→ **ENTRIES SUPPLIED**
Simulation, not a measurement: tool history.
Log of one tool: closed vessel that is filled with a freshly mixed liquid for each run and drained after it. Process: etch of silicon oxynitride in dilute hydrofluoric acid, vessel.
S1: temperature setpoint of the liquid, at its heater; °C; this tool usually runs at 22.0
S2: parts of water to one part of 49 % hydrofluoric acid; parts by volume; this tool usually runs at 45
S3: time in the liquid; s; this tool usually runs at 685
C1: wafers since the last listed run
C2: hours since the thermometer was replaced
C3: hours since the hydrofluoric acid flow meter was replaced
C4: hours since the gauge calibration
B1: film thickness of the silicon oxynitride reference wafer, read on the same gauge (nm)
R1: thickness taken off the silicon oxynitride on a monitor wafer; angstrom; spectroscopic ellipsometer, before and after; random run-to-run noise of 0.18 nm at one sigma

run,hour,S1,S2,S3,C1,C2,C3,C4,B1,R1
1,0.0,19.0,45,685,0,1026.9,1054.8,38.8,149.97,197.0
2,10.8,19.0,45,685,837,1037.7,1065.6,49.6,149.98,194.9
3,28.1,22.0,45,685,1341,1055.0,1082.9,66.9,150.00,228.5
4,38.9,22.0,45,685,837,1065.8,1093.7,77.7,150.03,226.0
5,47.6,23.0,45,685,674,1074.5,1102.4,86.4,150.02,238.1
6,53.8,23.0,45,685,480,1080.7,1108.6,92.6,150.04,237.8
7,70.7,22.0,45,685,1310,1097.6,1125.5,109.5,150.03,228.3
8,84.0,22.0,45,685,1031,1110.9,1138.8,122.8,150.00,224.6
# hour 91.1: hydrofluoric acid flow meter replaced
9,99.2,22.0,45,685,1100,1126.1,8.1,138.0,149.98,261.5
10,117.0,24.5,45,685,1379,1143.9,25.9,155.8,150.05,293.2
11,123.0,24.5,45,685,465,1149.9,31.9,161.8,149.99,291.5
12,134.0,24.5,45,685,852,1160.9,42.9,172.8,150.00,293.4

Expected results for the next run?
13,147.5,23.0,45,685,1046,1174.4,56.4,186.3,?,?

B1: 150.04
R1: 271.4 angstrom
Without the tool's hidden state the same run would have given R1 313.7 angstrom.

→ **WORK ORDER**
The stopping point is the line containing "8,84.0,22.0,45,685,1031,1110.9,1138.8,122.8,150.00,224.6". Reproduce exactly every line of the material from the first through that one.

→ **TASK ANSWER**
Simulation, not a measurement: tool history.
Log of one tool: closed vessel that is filled with a freshly mixed liquid for each run and drained after it. Process: etch of silicon oxynitride in dilute hydrofluoric acid, vessel.
S1: temperature setpoint of the liquid, at its heater; °C; this tool usually runs at 22.0
S2: parts of water to one part of 49 % hydrofluoric acid; parts by volume; this tool usually runs at 45
S3: time in the liquid; s; this tool usually runs at 685
C1: wafers since the last listed run
C2: hours since the thermometer was replaced
C3: hours since the hydrofluoric acid flow meter was replaced
C4: hours since the gauge calibration
B1: film thickness of the silicon oxynitride reference wafer, read on the same gauge (nm)
R1: thickness taken off the silicon oxynitride on a monitor wafer; angstrom; spectroscopic ellipsometer, before and after; random run-to-run noise of 0.18 nm at one sigma

run,hour,S1,S2,S3,C1,C2,C3,C4,B1,R1
1,0.0,19.0,45,685,0,1026.9,1054.8,38.8,149.97,197.0
2,10.8,19.0,45,685,837,1037.7,1065.6,49.6,149.98,194.9
3,28.1,22.0,45,685,1341,1055.0,1082.9,66.9,150.00,228.5
4,38.9,22.0,45,685,837,1065.8,1093.7,77.7,150.03,226.0
5,47.6,23.0,45,685,674,1074.5,1102.4,86.4,150.02,238.1
6,53.8,23.0,45,685,480,1080.7,1108.6,92.6,150.04,237.8
7,70.7,22.0,45,685,1310,1097.6,1125.5,109.5,150.03,228.3
8,84.0,22.0,45,685,1031,1110.9,1138.8,122.8,150.00,224.6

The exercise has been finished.